= Beginning of Section =

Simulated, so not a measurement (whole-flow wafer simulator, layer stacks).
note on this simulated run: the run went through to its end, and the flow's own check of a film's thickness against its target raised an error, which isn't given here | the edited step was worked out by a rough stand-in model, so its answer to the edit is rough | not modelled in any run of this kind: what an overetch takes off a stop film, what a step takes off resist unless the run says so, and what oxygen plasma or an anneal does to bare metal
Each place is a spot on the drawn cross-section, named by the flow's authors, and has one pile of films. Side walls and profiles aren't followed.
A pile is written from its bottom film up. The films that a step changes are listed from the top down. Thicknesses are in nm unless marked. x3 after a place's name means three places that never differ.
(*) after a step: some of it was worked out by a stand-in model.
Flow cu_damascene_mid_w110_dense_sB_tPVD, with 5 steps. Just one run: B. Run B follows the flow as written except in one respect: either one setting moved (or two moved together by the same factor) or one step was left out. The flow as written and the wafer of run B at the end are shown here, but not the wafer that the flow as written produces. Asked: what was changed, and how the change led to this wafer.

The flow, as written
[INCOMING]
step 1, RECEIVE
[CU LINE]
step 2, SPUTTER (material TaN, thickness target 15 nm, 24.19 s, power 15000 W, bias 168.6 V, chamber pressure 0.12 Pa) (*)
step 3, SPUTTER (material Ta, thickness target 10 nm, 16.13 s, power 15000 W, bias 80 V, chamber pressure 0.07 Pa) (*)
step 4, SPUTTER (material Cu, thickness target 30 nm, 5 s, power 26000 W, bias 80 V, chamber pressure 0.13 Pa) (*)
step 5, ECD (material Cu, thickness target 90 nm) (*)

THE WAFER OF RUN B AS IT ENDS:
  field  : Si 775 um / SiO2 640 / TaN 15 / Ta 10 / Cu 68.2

= End of Section =

Work task:
All of the records above are to be returned exactly as they stand.

Exercise solution:
Simulated, so not a measurement (whole-flow wafer simulator, layer stacks).
note on this simulated run: the run went through to its end, and the flow's own check of a film's thickness against its target raised an error, which isn't given here | the edited step was worked out by a rough stand-in model, so its answer to the edit is rough | not modelled in any run of this kind: what an overetch takes off a stop film, what a step takes off resist unless the run says so, and what oxygen plasma or an anneal does to bare metal
Each place is a spot on the drawn cross-section, named by the flow's authors, and has one pile of films. Side walls and profiles aren't followed.
A pile is written from its bottom film up. The films that a step changes are listed from the top down. Thicknesses are in nm unless marked. x3 after a place's name means three places that never differ.
(*) after a step: some of it was worked out by a stand-in model.
Flow cu_damascene_mid_w110_dense_sB_tPVD, with 5 steps. Just one run: B. Run B follows the flow as written except in one respect: either one setting moved (or two moved together by the same factor) or one step was left out. The flow as written and the wafer of run B at the end are shown here, but not the wafer that the flow as written produces. Asked: what was changed, and how the change led to this wafer.

The flow, as written
[INCOMING]
step 1, RECEIVE
[CU LINE]
step 2, SPUTTER (material TaN, thickness target 15 nm, 24.19 s, power 15000 W, bias 168.6 V, chamber pressure 0.12 Pa) (*)
step 3, SPUTTER (material Ta, thickness target 10 nm, 16.13 s, power 15000 W, bias 80 V, chamber pressure 0.07 Pa) (*)
step 4, SPUTTER (material Cu, thickness target 30 nm, 5 s, power 26000 W, bias 80 V, chamber pressure 0.13 Pa) (*)
step 5, ECD (material Cu, thickness target 90 nm) (*)

THE WAFER OF RUN B AS IT ENDS:
  field  : Si 775 um / SiO2 640 / TaN 15 / Ta 10 / Cu 68.2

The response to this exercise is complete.